▶ [ASSIGNMENT] Only one stretch of the records below should be repeated. It starts with the line containing "The tool may" and goes on through the line containing "# hour 94.6: pyrometer", exactly as written.

▶ [LISTED ENTRIES]

-*-*-

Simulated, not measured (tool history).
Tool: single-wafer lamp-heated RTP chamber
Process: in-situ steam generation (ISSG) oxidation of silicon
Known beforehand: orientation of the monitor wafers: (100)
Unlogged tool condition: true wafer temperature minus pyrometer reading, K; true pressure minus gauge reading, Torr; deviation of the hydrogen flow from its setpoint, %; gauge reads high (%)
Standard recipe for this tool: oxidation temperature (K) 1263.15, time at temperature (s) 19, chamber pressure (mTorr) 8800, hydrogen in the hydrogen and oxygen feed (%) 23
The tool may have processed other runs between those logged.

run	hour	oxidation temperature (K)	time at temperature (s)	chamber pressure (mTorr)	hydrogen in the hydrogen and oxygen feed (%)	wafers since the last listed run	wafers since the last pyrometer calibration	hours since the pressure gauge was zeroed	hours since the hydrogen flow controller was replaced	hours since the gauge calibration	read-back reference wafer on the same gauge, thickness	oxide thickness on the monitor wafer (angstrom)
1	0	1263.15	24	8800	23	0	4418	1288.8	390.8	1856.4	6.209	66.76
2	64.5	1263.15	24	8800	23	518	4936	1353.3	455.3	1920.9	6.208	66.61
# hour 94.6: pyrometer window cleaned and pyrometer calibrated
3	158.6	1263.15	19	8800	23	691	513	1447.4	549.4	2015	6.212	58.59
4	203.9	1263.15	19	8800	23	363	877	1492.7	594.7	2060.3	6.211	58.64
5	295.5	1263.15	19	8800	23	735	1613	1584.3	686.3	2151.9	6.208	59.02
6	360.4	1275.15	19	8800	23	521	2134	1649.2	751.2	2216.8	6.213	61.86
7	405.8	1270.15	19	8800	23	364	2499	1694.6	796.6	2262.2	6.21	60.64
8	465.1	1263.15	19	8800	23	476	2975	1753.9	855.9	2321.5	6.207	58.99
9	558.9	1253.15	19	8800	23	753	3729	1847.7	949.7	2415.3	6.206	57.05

-*-*-

▶ [YOUR SOLUTION]
The tool may have processed other runs between those logged.

run	hour	oxidation temperature (K)	time at temperature (s)	chamber pressure (mTorr)	hydrogen in the hydrogen and oxygen feed (%)	wafers since the last listed run	wafers since the last pyrometer calibration	hours since the pressure gauge was zeroed	hours since the hydrogen flow controller was replaced	hours since the gauge calibration	read-back reference wafer on the same gauge, thickness	oxide thickness on the monitor wafer (angstrom)
1	0	1263.15	24	8800	23	0	4418	1288.8	390.8	1856.4	6.209	66.76
2	64.5	1263.15	24	8800	23	518	4936	1353.3	455.3	1920.9	6.208	66.61
# hour 94.6: pyrometer window cleaned and pyrometer calibrated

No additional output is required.